§ Data shown
-------------------------

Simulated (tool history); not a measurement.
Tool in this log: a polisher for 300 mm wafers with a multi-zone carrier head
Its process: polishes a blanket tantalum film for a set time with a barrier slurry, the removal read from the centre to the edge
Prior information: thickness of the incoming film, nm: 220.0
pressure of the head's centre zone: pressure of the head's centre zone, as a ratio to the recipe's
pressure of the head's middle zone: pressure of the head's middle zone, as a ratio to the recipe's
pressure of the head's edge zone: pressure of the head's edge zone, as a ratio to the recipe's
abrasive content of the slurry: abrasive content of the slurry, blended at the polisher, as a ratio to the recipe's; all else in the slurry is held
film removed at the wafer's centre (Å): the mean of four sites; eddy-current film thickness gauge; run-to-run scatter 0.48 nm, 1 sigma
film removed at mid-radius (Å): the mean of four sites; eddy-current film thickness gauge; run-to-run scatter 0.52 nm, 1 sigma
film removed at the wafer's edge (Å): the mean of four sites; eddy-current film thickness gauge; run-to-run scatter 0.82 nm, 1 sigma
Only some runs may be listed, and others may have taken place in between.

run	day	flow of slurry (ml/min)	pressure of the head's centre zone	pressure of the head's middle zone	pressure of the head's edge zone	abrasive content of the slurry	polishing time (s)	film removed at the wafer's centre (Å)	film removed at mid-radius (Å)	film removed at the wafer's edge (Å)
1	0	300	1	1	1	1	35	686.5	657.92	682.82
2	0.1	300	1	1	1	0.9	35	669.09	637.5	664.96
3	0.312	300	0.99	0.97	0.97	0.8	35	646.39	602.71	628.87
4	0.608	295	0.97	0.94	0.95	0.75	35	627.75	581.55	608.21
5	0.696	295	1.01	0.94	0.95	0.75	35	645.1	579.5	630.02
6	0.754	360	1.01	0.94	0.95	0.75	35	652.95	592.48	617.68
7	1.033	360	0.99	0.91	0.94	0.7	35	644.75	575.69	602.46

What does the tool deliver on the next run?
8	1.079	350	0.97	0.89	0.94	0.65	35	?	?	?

-------------------------

§ Requirement
Everything above from the line containing "film removed at the wafer's edge (Å): the" through the line containing "Only some runs" must be copied exactly. Nothing outside that range belongs in the answer.

§ Your response
film removed at the wafer's edge (Å): the mean of four sites; eddy-current film thickness gauge; run-to-run scatter 0.82 nm, 1 sigma
Only some runs may be listed, and others may have taken place in between.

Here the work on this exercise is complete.